_Data section_.
====
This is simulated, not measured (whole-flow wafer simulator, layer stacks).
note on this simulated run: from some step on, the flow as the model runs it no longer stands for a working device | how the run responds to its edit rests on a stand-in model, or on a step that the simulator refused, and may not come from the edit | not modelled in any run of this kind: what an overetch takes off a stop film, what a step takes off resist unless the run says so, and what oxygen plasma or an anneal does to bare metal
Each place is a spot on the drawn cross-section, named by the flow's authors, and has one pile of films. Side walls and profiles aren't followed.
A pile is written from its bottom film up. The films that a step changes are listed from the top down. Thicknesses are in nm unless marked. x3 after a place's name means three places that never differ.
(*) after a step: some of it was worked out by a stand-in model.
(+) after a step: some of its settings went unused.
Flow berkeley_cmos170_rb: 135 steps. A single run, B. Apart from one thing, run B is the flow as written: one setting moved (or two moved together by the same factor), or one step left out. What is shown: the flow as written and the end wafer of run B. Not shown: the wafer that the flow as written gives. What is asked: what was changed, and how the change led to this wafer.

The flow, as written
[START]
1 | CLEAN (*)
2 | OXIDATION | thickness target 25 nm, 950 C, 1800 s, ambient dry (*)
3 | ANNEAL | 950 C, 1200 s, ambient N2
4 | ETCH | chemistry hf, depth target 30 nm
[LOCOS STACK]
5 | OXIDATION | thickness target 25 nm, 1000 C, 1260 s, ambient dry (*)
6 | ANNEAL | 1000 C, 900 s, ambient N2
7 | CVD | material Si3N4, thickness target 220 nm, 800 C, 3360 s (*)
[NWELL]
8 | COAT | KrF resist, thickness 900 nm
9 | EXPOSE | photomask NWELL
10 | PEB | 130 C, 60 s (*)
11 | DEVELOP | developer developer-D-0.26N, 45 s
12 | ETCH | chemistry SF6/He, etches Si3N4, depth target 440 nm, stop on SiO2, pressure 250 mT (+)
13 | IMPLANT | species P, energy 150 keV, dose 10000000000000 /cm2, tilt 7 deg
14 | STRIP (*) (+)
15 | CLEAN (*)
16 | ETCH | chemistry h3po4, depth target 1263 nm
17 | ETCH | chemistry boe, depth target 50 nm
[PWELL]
====

_Task item_.
Transcribe, word for word, the data above from its first line through the line with "17 | ETCH | chemistry boe, depth target 50 nm", and include nothing else.

_Worked solution_.
This is simulated, not measured (whole-flow wafer simulator, layer stacks).
note on this simulated run: from some step on, the flow as the model runs it no longer stands for a working device | how the run responds to its edit rests on a stand-in model, or on a step that the simulator refused, and may not come from the edit | not modelled in any run of this kind: what an overetch takes off a stop film, what a step takes off resist unless the run says so, and what oxygen plasma or an anneal does to bare metal
Each place is a spot on the drawn cross-section, named by the flow's authors, and has one pile of films. Side walls and profiles aren't followed.
A pile is written from its bottom film up. The films that a step changes are listed from the top down. Thicknesses are in nm unless marked. x3 after a place's name means three places that never differ.
(*) after a step: some of it was worked out by a stand-in model.
(+) after a step: some of its settings went unused.
Flow berkeley_cmos170_rb: 135 steps. A single run, B. Apart from one thing, run B is the flow as written: one setting moved (or two moved together by the same factor), or one step left out. What is shown: the flow as written and the end wafer of run B. Not shown: the wafer that the flow as written gives. What is asked: what was changed, and how the change led to this wafer.

The flow, as written
[START]
1 | CLEAN (*)
2 | OXIDATION | thickness target 25 nm, 950 C, 1800 s, ambient dry (*)
3 | ANNEAL | 950 C, 1200 s, ambient N2
4 | ETCH | chemistry hf, depth target 30 nm
[LOCOS STACK]
5 | OXIDATION | thickness target 25 nm, 1000 C, 1260 s, ambient dry (*)
6 | ANNEAL | 1000 C, 900 s, ambient N2
7 | CVD | material Si3N4, thickness target 220 nm, 800 C, 3360 s (*)
[NWELL]
8 | COAT | KrF resist, thickness 900 nm
9 | EXPOSE | photomask NWELL
10 | PEB | 130 C, 60 s (*)
11 | DEVELOP | developer developer-D-0.26N, 45 s
12 | ETCH | chemistry SF6/He, etches Si3N4, depth target 440 nm, stop on SiO2, pressure 250 mT (+)
13 | IMPLANT | species P, energy 150 keV, dose 10000000000000 /cm2, tilt 7 deg
14 | STRIP (*) (+)
15 | CLEAN (*)
16 | ETCH | chemistry h3po4, depth target 1263 nm
17 | ETCH | chemistry boe, depth target 50 nm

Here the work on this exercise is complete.